═══

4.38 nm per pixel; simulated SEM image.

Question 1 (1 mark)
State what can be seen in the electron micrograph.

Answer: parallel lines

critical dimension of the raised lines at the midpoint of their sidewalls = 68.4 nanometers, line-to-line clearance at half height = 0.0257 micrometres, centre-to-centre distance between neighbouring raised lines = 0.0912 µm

═══

■ Work instruction
Quote each line of the listing above exactly.

■ Exercise result
4.38 nm per pixel; simulated SEM image.

Question 1 (1 mark)
State what can be seen in the electron micrograph.

Answer: parallel lines

critical dimension of the raised lines at the midpoint of their sidewalls = 68.4 nanometers, line-to-line clearance at half height = 0.0257 micrometres, centre-to-centre distance between neighbouring raised lines = 0.0912 µm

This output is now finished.